■ LISTED RECORDS
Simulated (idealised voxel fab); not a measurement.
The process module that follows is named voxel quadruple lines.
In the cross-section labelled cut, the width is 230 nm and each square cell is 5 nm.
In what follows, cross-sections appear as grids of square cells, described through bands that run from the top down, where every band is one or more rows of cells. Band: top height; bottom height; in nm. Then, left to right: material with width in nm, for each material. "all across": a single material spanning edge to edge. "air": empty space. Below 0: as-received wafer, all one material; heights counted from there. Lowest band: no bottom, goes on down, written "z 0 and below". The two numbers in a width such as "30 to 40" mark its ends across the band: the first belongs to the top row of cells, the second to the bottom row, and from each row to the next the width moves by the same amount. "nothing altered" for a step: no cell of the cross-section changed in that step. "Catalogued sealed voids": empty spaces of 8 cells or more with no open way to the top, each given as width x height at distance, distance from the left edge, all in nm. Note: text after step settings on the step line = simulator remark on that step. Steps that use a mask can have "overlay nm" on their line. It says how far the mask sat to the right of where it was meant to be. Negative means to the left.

■ WORK REQUEST
Of the lines above, extract only those from the line with "The process module" to the line with "In the cross-section", both included, exactly as written.

■ WRITTEN RESPONSE
The process module that follows is named voxel quadruple lines.
In the cross-section labelled cut, the width is 230 nm and each square cell is 5 nm.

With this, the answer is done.